____ MATERIAL SHOWN

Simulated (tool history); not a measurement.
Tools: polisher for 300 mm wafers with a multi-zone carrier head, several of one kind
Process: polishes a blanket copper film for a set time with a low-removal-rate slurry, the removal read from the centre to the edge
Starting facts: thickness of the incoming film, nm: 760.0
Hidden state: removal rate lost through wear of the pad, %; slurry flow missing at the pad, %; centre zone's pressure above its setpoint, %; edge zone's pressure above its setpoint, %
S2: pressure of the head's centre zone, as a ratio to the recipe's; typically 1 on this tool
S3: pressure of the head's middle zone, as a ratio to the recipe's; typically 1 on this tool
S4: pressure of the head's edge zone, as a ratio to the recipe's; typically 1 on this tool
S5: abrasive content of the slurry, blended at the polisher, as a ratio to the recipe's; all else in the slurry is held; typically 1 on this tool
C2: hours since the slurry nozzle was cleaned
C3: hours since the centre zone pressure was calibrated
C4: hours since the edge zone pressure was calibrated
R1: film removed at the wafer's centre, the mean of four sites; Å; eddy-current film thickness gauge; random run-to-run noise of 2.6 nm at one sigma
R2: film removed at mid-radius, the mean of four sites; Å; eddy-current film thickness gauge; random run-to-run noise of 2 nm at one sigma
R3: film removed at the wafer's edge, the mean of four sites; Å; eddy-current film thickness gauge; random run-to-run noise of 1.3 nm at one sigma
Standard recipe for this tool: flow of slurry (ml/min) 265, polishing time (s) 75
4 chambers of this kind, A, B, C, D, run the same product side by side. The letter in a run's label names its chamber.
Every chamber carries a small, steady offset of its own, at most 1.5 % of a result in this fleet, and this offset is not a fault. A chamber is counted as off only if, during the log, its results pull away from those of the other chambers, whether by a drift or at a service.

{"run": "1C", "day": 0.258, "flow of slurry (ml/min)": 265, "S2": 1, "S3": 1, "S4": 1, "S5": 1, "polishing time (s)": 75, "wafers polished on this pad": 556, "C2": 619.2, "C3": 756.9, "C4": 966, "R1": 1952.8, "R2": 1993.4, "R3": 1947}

________

WORK REQUEST
Only the lines above from the line with "Hidden state: removal" to the line with "R2: film removed", those two lines included, should be reproduced exactly.

WRITTEN RESPONSE
Hidden state: removal rate lost through wear of the pad, %; slurry flow missing at the pad, %; centre zone's pressure above its setpoint, %; edge zone's pressure above its setpoint, %
S2: pressure of the head's centre zone, as a ratio to the recipe's; typically 1 on this tool
S3: pressure of the head's middle zone, as a ratio to the recipe's; typically 1 on this tool
S4: pressure of the head's edge zone, as a ratio to the recipe's; typically 1 on this tool
S5: abrasive content of the slurry, blended at the polisher, as a ratio to the recipe's; all else in the slurry is held; typically 1 on this tool
C2: hours since the slurry nozzle was cleaned
C3: hours since the centre zone pressure was calibrated
C4: hours since the edge zone pressure was calibrated
R1: film removed at the wafer's centre, the mean of four sites; Å; eddy-current film thickness gauge; random run-to-run noise of 2.6 nm at one sigma
R2: film removed at mid-radius, the mean of four sites; Å; eddy-current film thickness gauge; random run-to-run noise of 2 nm at one sigma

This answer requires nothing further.